Provided information START
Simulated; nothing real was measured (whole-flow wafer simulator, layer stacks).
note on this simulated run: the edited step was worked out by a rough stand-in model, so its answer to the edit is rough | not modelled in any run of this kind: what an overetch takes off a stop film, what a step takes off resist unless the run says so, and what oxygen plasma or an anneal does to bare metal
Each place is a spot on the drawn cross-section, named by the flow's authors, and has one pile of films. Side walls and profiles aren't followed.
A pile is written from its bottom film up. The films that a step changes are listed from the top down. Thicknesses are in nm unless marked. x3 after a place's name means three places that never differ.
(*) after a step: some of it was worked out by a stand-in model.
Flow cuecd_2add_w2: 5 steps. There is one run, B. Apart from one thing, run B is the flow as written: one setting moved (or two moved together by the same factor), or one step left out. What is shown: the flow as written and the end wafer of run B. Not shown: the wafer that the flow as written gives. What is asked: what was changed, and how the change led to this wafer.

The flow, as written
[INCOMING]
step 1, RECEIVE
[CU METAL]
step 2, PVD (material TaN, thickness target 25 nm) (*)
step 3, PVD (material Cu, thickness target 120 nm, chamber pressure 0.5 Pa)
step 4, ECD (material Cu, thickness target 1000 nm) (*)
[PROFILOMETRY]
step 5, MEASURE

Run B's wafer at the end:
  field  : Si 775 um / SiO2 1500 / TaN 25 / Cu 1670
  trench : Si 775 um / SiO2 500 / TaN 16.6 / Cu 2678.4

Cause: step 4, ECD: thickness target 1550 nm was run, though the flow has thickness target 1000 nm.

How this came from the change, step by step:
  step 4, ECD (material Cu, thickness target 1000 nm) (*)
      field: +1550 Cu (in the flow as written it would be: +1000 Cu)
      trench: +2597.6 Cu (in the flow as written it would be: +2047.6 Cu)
Provided information END

▶ _Action item_: Nothing but the lines above from the one containing "step 5, MEASURE" through the one containing "Cause: step 4, ECD: thickness" should appear in the answer, each repeated exactly.

▶ _Response area_:
step 5, MEASURE

Run B's wafer at the end:
  field  : Si 775 um / SiO2 1500 / TaN 25 / Cu 1670
  trench : Si 775 um / SiO2 500 / TaN 16.6 / Cu 2678.4

Cause: step 4, ECD: thickness target 1550 nm was run, though the flow has thickness target 1000 nm.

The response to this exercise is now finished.